§ **Assigned task**
Please output exactly the lines of the material from the first through the line containing "The cross-section on", and nothing more.

Content starts

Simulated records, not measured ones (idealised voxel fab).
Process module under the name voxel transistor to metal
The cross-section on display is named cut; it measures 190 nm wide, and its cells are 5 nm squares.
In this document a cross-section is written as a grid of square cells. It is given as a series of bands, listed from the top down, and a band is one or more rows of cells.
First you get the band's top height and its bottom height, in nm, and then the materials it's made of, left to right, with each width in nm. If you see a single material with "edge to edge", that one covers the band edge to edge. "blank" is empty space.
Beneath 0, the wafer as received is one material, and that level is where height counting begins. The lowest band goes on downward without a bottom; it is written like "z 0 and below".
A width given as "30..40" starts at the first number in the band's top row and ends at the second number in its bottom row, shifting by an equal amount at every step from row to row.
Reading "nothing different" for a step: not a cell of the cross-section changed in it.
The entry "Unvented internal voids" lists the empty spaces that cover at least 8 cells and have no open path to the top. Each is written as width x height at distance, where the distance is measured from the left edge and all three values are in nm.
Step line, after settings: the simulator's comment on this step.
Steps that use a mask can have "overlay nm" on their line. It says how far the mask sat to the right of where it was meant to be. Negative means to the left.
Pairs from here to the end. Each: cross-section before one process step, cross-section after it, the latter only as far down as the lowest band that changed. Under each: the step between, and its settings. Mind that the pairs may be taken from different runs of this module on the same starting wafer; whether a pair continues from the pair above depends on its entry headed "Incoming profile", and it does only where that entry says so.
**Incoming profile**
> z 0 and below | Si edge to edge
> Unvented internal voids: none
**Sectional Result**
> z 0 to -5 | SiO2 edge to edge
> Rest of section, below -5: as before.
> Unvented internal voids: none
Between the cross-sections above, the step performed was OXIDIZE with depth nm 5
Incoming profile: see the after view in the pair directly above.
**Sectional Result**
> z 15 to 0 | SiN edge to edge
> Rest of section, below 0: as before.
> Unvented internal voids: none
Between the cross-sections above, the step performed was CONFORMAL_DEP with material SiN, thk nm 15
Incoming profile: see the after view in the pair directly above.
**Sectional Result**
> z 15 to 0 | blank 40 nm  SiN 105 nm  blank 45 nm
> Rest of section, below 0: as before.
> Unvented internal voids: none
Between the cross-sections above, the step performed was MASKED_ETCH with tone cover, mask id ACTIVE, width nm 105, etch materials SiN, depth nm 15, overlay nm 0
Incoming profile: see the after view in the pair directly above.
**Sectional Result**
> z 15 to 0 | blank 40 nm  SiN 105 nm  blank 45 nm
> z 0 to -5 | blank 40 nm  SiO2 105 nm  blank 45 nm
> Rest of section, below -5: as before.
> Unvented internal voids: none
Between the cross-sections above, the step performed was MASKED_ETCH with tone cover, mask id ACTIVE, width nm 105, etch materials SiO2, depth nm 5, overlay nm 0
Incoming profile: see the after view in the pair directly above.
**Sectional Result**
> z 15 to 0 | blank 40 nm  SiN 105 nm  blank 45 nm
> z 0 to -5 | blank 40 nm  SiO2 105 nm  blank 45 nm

Content ends

§ **Task result**
Simulated records, not measured ones (idealised voxel fab).
Process module under the name voxel transistor to metal
The cross-section on display is named cut; it measures 190 nm wide, and its cells are 5 nm squares.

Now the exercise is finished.